Source information:
---+---
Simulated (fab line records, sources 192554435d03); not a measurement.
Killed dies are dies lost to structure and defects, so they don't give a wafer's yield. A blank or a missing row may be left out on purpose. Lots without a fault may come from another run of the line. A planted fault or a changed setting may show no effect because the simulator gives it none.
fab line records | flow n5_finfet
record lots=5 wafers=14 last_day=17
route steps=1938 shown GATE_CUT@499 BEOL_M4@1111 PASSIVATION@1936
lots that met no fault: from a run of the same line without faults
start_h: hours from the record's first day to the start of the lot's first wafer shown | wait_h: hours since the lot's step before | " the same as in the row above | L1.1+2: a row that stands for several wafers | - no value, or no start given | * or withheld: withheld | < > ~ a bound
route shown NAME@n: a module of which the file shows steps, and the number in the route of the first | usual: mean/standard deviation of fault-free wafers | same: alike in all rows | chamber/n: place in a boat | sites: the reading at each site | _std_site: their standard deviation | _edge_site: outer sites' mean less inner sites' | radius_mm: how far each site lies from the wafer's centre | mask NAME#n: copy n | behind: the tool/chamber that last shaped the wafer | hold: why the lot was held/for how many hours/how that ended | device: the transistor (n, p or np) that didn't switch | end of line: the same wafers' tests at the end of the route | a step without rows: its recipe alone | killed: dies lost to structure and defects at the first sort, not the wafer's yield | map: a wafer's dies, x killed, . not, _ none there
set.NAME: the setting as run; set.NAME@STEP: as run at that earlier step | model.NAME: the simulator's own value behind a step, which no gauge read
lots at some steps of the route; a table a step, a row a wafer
---+---

Task item: Nothing should be left out when the listing is retyped exactly.

Written solution:
Simulated (fab line records, sources 192554435d03); not a measurement.
Killed dies are dies lost to structure and defects, so they don't give a wafer's yield. A blank or a missing row may be left out on purpose. Lots without a fault may come from another run of the line. A planted fault or a changed setting may show no effect because the simulator gives it none.
fab line records | flow n5_finfet
record lots=5 wafers=14 last_day=17
route steps=1938 shown GATE_CUT@499 BEOL_M4@1111 PASSIVATION@1936
lots that met no fault: from a run of the same line without faults
start_h: hours from the record's first day to the start of the lot's first wafer shown | wait_h: hours since the lot's step before | " the same as in the row above | L1.1+2: a row that stands for several wafers | - no value, or no start given | * or withheld: withheld | < > ~ a bound
route shown NAME@n: a module of which the file shows steps, and the number in the route of the first | usual: mean/standard deviation of fault-free wafers | same: alike in all rows | chamber/n: place in a boat | sites: the reading at each site | _std_site: their standard deviation | _edge_site: outer sites' mean less inner sites' | radius_mm: how far each site lies from the wafer's centre | mask NAME#n: copy n | behind: the tool/chamber that last shaped the wafer | hold: why the lot was held/for how many hours/how that ended | device: the transistor (n, p or np) that didn't switch | end of line: the same wafers' tests at the end of the route | a step without rows: its recipe alone | killed: dies lost to structure and defects at the first sort, not the wafer's yield | map: a wafer's dies, x killed, . not, _ none there
set.NAME: the setting as run; set.NAME@STEP: as run at that earlier step | model.NAME: the simulator's own value behind a step, which no gauge read
lots at some steps of the route; a table a step, a row a wafer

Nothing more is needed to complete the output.